ASSIGNED TASK:
The complete listing that follows is to be set down again, exactly as it appears.

---------------

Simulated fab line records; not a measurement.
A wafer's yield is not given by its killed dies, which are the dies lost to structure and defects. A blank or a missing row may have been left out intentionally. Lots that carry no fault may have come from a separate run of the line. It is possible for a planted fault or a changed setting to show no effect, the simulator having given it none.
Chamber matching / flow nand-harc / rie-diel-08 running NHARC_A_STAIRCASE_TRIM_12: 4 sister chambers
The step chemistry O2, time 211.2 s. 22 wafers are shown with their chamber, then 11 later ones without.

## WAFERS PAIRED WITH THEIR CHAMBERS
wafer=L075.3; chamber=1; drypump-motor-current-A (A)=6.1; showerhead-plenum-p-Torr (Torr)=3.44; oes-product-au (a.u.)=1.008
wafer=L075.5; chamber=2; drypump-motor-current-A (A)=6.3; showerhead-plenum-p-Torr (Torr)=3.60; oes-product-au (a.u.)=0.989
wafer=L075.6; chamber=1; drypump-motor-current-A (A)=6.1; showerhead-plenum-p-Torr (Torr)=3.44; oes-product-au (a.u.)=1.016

---------------

REPLY:
Simulated fab line records; not a measurement.
A wafer's yield is not given by its killed dies, which are the dies lost to structure and defects. A blank or a missing row may have been left out intentionally. Lots that carry no fault may have come from a separate run of the line. It is possible for a planted fault or a changed setting to show no effect, the simulator having given it none.
Chamber matching / flow nand-harc / rie-diel-08 running NHARC_A_STAIRCASE_TRIM_12: 4 sister chambers
The step chemistry O2, time 211.2 s. 22 wafers are shown with their chamber, then 11 later ones without.

## WAFERS PAIRED WITH THEIR CHAMBERS
wafer=L075.3; chamber=1; drypump-motor-current-A (A)=6.1; showerhead-plenum-p-Torr (Torr)=3.44; oes-product-au (a.u.)=1.008
wafer=L075.5; chamber=2; drypump-motor-current-A (A)=6.3; showerhead-plenum-p-Torr (Torr)=3.60; oes-product-au (a.u.)=0.989
wafer=L075.6; chamber=1; drypump-motor-current-A (A)=6.1; showerhead-plenum-p-Torr (Torr)=3.44; oes-product-au (a.u.)=1.016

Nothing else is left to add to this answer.